→ Assigned task:
Output, word for word, every line from the start of the listing down to and including the line that contains "(+) after a"; include nothing else.

→ Data section:
/---

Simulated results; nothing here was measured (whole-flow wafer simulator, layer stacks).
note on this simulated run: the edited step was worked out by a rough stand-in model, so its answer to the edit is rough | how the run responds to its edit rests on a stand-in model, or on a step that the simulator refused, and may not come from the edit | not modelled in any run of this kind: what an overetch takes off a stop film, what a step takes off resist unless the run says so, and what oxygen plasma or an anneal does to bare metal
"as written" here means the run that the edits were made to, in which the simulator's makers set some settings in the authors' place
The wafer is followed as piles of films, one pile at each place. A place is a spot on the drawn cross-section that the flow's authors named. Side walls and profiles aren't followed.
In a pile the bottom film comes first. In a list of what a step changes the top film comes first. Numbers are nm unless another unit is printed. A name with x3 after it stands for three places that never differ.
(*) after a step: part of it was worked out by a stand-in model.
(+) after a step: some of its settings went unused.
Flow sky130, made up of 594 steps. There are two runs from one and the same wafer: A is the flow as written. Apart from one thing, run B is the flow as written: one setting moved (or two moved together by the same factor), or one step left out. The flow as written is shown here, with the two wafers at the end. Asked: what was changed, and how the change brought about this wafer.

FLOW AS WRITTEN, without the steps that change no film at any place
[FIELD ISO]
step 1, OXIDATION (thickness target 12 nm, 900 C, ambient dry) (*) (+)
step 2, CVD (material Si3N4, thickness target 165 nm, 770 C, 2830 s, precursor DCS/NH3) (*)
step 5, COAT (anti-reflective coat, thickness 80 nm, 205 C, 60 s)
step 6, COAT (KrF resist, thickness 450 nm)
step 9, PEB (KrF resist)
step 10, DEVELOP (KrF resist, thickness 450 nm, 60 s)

\---

→ Your response:
Simulated results; nothing here was measured (whole-flow wafer simulator, layer stacks).
note on this simulated run: the edited step was worked out by a rough stand-in model, so its answer to the edit is rough | how the run responds to its edit rests on a stand-in model, or on a step that the simulator refused, and may not come from the edit | not modelled in any run of this kind: what an overetch takes off a stop film, what a step takes off resist unless the run says so, and what oxygen plasma or an anneal does to bare metal
"as written" here means the run that the edits were made to, in which the simulator's makers set some settings in the authors' place
The wafer is followed as piles of films, one pile at each place. A place is a spot on the drawn cross-section that the flow's authors named. Side walls and profiles aren't followed.
In a pile the bottom film comes first. In a list of what a step changes the top film comes first. Numbers are nm unless another unit is printed. A name with x3 after it stands for three places that never differ.
(*) after a step: part of it was worked out by a stand-in model.
(+) after a step: some of its settings went unused.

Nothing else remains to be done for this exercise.